The data below holds the lines to copy: everything from the line containing "At heights below 0, the" to the line containing "At heights below 10, the", both ends included, set down exactly.

:: Data excerpts ::
━━━━━━━━━━━━━━━━

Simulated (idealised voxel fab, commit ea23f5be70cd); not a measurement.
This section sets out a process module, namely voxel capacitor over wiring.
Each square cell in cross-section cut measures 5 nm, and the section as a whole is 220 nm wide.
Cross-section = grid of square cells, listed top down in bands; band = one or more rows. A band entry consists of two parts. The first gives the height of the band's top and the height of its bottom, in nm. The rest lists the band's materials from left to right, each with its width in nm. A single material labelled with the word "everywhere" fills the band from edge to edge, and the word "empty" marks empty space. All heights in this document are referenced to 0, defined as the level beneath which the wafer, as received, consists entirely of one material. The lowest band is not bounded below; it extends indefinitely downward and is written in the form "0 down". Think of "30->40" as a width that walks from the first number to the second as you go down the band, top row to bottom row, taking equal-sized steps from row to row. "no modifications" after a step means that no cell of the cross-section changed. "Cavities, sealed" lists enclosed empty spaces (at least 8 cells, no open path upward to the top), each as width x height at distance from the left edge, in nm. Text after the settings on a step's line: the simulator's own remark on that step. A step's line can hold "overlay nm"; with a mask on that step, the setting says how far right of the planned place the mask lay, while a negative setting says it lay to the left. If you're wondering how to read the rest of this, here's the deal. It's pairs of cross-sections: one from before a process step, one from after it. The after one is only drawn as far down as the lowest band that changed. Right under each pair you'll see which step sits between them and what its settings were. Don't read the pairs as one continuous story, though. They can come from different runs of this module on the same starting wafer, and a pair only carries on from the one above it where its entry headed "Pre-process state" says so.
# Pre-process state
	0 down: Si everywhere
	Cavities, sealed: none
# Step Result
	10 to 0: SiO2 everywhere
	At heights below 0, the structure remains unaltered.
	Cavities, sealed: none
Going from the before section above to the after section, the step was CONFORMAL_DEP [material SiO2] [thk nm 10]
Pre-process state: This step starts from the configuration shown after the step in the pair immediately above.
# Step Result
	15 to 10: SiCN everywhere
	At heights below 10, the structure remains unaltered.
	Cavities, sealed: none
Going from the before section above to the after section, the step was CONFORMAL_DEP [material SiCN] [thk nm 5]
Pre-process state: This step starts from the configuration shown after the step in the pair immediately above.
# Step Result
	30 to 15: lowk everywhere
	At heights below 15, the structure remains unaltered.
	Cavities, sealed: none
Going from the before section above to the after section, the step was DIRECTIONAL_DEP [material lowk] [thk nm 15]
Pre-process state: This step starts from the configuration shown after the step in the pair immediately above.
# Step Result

━━━━━━━━━━━━━━━━

:: Your response ::
	At heights below 0, the structure remains unaltered.
	Cavities, sealed: none
Going from the before section above to the after section, the step was CONFORMAL_DEP [material SiO2] [thk nm 10]
Pre-process state: This step starts from the configuration shown after the step in the pair immediately above.
# Step Result
	15 to 10: SiCN everywhere
	At heights below 10, the structure remains unaltered.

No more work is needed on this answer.